### Raw data
<<<<
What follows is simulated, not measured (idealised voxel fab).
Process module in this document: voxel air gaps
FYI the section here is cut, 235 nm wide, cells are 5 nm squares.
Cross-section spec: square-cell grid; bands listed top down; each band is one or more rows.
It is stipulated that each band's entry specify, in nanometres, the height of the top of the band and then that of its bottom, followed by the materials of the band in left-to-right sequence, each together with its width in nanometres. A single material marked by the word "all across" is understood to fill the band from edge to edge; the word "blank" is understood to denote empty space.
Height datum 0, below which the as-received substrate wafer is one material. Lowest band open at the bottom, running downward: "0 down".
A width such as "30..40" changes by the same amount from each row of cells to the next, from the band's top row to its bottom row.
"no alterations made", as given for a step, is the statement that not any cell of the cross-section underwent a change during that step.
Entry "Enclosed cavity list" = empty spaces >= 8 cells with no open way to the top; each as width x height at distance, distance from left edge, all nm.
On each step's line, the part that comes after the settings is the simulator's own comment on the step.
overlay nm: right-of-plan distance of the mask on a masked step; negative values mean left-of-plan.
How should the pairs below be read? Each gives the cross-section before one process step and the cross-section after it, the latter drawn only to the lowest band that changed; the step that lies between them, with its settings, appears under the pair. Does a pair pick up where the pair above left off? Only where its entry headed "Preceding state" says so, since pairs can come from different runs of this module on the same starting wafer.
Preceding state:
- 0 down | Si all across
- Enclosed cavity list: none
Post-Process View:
>>>>

### Work task
Give back the whole listing above, identical in every line.

### Expected answer
What follows is simulated, not measured (idealised voxel fab).
Process module in this document: voxel air gaps
FYI the section here is cut, 235 nm wide, cells are 5 nm squares.
Cross-section spec: square-cell grid; bands listed top down; each band is one or more rows.
It is stipulated that each band's entry specify, in nanometres, the height of the top of the band and then that of its bottom, followed by the materials of the band in left-to-right sequence, each together with its width in nanometres. A single material marked by the word "all across" is understood to fill the band from edge to edge; the word "blank" is understood to denote empty space.
Height datum 0, below which the as-received substrate wafer is one material. Lowest band open at the bottom, running downward: "0 down".
A width such as "30..40" changes by the same amount from each row of cells to the next, from the band's top row to its bottom row.
"no alterations made", as given for a step, is the statement that not any cell of the cross-section underwent a change during that step.
Entry "Enclosed cavity list" = empty spaces >= 8 cells with no open way to the top; each as width x height at distance, distance from left edge, all nm.
On each step's line, the part that comes after the settings is the simulator's own comment on the step.
overlay nm: right-of-plan distance of the mask on a masked step; negative values mean left-of-plan.
How should the pairs below be read? Each gives the cross-section before one process step and the cross-section after it, the latter drawn only to the lowest band that changed; the step that lies between them, with its settings, appears under the pair. Does a pair pick up where the pair above left off? Only where its entry headed "Preceding state" says so, since pairs can come from different runs of this module on the same starting wafer.
Preceding state:
- 0 down | Si all across
- Enclosed cavity list: none
Post-Process View:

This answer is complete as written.